* **Activity**
Reproduce the first line of the material below and each line after it, exactly, through the line containing "note on all", and give nothing more.

* **Provided data**
━━━━━━━━━━

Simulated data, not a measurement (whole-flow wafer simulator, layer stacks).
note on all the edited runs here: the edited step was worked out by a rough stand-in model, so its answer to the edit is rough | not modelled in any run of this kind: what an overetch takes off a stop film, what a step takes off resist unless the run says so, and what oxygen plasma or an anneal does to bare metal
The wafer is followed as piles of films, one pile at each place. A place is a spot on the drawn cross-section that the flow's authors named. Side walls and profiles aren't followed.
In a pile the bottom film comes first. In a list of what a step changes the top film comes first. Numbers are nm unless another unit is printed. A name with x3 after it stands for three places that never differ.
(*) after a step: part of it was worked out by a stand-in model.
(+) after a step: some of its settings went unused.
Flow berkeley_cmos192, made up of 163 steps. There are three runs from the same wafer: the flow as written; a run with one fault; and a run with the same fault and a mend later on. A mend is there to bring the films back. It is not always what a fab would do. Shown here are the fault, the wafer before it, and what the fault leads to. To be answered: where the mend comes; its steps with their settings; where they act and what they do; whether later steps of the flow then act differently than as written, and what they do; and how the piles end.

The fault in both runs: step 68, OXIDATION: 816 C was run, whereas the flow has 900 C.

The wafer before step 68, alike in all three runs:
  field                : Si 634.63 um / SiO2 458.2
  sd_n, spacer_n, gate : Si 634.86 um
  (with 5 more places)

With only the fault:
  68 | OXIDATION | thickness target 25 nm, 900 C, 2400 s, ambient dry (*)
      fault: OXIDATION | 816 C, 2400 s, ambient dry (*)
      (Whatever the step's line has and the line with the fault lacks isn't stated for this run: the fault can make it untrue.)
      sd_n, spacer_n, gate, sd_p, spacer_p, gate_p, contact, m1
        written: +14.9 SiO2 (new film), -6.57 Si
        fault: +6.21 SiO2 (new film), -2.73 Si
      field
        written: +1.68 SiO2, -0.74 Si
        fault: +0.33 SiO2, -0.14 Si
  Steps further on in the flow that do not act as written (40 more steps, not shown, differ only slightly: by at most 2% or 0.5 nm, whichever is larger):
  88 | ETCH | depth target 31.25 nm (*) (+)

━━━━━━━━━━

* **Result**
Simulated data, not a measurement (whole-flow wafer simulator, layer stacks).
note on all the edited runs here: the edited step was worked out by a rough stand-in model, so its answer to the edit is rough | not modelled in any run of this kind: what an overetch takes off a stop film, what a step takes off resist unless the run says so, and what oxygen plasma or an anneal does to bare metal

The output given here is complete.